Activity: Before you finish, make sure each line of the records has been retyped exactly.

Data shown:
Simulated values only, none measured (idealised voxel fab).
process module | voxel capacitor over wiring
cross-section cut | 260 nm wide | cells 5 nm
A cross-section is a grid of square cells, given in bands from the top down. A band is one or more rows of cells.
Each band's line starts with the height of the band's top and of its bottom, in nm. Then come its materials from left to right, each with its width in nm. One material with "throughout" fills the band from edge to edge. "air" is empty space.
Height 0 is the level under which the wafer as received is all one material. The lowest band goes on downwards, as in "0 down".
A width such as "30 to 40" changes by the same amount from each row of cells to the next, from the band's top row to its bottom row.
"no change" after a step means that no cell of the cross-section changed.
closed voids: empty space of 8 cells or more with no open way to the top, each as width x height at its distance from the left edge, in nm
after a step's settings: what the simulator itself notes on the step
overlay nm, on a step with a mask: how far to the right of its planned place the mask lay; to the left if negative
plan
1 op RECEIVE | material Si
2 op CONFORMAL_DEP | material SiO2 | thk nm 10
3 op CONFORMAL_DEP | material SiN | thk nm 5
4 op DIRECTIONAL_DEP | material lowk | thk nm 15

Worked solution:
Simulated values only, none measured (idealised voxel fab).
process module | voxel capacitor over wiring
cross-section cut | 260 nm wide | cells 5 nm
A cross-section is a grid of square cells, given in bands from the top down. A band is one or more rows of cells.
Each band's line starts with the height of the band's top and of its bottom, in nm. Then come its materials from left to right, each with its width in nm. One material with "throughout" fills the band from edge to edge. "air" is empty space.
Height 0 is the level under which the wafer as received is all one material. The lowest band goes on downwards, as in "0 down".
A width such as "30 to 40" changes by the same amount from each row of cells to the next, from the band's top row to its bottom row.
"no change" after a step means that no cell of the cross-section changed.
closed voids: empty space of 8 cells or more with no open way to the top, each as width x height at its distance from the left edge, in nm
after a step's settings: what the simulator itself notes on the step
overlay nm, on a step with a mask: how far to the right of its planned place the mask lay; to the left if negative
plan
1 op RECEIVE | material Si
2 op CONFORMAL_DEP | material SiO2 | thk nm 10
3 op CONFORMAL_DEP | material SiN | thk nm 5
4 op DIRECTIONAL_DEP | material lowk | thk nm 15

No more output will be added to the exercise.